• Action item
You are asked to write out the full listing exactly as it stands.

• Given records
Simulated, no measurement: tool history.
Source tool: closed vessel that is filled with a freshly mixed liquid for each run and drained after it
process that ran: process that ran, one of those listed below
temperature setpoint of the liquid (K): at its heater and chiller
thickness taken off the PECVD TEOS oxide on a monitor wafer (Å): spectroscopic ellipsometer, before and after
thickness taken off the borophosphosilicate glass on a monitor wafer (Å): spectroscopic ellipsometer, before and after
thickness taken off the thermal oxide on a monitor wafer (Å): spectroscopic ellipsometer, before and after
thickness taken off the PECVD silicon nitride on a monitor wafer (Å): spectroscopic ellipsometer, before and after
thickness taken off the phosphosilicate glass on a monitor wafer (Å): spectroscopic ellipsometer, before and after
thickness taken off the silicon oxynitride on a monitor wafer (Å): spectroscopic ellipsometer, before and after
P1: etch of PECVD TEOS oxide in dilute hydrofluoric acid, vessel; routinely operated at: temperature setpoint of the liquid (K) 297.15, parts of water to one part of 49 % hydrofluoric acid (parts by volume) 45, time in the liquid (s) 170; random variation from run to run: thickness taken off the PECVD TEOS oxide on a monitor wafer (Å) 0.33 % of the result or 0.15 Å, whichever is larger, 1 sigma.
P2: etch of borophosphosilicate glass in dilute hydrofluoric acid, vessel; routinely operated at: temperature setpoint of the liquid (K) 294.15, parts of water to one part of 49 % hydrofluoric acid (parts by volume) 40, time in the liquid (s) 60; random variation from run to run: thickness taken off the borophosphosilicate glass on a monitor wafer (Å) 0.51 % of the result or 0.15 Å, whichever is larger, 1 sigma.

• Answer area
Simulated, no measurement: tool history.
Source tool: closed vessel that is filled with a freshly mixed liquid for each run and drained after it
process that ran: process that ran, one of those listed below
temperature setpoint of the liquid (K): at its heater and chiller
thickness taken off the PECVD TEOS oxide on a monitor wafer (Å): spectroscopic ellipsometer, before and after
thickness taken off the borophosphosilicate glass on a monitor wafer (Å): spectroscopic ellipsometer, before and after
thickness taken off the thermal oxide on a monitor wafer (Å): spectroscopic ellipsometer, before and after
thickness taken off the PECVD silicon nitride on a monitor wafer (Å): spectroscopic ellipsometer, before and after
thickness taken off the phosphosilicate glass on a monitor wafer (Å): spectroscopic ellipsometer, before and after
thickness taken off the silicon oxynitride on a monitor wafer (Å): spectroscopic ellipsometer, before and after
P1: etch of PECVD TEOS oxide in dilute hydrofluoric acid, vessel; routinely operated at: temperature setpoint of the liquid (K) 297.15, parts of water to one part of 49 % hydrofluoric acid (parts by volume) 45, time in the liquid (s) 170; random variation from run to run: thickness taken off the PECVD TEOS oxide on a monitor wafer (Å) 0.33 % of the result or 0.15 Å, whichever is larger, 1 sigma.
P2: etch of borophosphosilicate glass in dilute hydrofluoric acid, vessel; routinely operated at: temperature setpoint of the liquid (K) 294.15, parts of water to one part of 49 % hydrofluoric acid (parts by volume) 40, time in the liquid (s) 60; random variation from run to run: thickness taken off the borophosphosilicate glass on a monitor wafer (Å) 0.51 % of the result or 0.15 Å, whichever is larger, 1 sigma.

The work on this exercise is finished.